Activity: Give again, word for word, each line from the top of the listing through the line that holds "wafer | flag".

Raw data:
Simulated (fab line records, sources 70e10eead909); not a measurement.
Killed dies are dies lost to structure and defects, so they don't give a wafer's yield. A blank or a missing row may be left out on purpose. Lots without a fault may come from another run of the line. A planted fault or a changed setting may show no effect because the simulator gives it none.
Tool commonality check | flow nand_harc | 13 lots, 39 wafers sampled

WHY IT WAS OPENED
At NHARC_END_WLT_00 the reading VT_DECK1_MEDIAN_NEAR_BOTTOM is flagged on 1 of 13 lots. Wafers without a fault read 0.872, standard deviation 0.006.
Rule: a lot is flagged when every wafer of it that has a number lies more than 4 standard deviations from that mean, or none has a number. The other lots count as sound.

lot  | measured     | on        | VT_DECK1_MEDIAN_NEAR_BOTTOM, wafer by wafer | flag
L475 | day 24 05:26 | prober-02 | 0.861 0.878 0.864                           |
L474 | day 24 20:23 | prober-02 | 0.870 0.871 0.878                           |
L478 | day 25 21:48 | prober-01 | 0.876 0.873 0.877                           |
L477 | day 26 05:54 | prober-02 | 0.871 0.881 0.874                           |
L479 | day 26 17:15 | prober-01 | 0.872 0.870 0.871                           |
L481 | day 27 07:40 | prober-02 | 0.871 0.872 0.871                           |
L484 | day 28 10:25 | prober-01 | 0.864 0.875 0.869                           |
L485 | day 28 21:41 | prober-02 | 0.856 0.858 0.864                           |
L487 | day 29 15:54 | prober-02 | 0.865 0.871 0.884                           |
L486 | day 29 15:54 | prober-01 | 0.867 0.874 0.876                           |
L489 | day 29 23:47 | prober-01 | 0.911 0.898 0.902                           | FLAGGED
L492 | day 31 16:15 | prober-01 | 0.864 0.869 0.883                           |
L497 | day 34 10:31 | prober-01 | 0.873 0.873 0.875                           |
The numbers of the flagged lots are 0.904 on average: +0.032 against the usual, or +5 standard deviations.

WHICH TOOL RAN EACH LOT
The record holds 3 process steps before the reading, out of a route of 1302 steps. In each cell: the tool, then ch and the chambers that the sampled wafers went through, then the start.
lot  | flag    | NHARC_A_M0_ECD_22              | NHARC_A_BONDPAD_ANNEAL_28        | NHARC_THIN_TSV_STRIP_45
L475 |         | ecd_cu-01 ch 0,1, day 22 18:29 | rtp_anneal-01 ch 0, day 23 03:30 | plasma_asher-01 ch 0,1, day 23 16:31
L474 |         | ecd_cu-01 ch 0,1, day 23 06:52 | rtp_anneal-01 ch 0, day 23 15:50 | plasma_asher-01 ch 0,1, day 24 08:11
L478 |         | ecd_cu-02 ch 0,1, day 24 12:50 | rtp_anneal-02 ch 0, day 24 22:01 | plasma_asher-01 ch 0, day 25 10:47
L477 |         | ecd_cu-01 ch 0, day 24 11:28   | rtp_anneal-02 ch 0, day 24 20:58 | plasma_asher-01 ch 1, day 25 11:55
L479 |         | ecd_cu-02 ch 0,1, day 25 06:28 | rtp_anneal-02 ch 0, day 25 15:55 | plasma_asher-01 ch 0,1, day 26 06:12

Answer space:
Simulated (fab line records, sources 70e10eead909); not a measurement.
Killed dies are dies lost to structure and defects, so they don't give a wafer's yield. A blank or a missing row may be left out on purpose. Lots without a fault may come from another run of the line. A planted fault or a changed setting may show no effect because the simulator gives it none.
Tool commonality check | flow nand_harc | 13 lots, 39 wafers sampled

WHY IT WAS OPENED
At NHARC_END_WLT_00 the reading VT_DECK1_MEDIAN_NEAR_BOTTOM is flagged on 1 of 13 lots. Wafers without a fault read 0.872, standard deviation 0.006.
Rule: a lot is flagged when every wafer of it that has a number lies more than 4 standard deviations from that mean, or none has a number. The other lots count as sound.

lot  | measured     | on        | VT_DECK1_MEDIAN_NEAR_BOTTOM, wafer by wafer | flag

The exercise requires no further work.